:: Supplied entries ::
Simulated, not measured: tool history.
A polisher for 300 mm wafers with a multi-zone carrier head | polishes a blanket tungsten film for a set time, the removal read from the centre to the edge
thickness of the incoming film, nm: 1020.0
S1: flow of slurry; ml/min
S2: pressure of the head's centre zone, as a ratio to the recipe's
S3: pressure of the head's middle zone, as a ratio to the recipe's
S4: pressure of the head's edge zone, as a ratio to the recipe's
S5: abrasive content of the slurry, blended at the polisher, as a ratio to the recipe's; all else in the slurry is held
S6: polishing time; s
:::

You are asked to transcribe all of the data above exactly.

Simulated, not measured: tool history.
A polisher for 300 mm wafers with a multi-zone carrier head | polishes a blanket tungsten film for a set time, the removal read from the centre to the edge
thickness of the incoming film, nm: 1020.0
S1: flow of slurry; ml/min
S2: pressure of the head's centre zone, as a ratio to the recipe's
S3: pressure of the head's middle zone, as a ratio to the recipe's
S4: pressure of the head's edge zone, as a ratio to the recipe's
S5: abrasive content of the slurry, blended at the polisher, as a ratio to the recipe's; all else in the slurry is held
S6: polishing time; s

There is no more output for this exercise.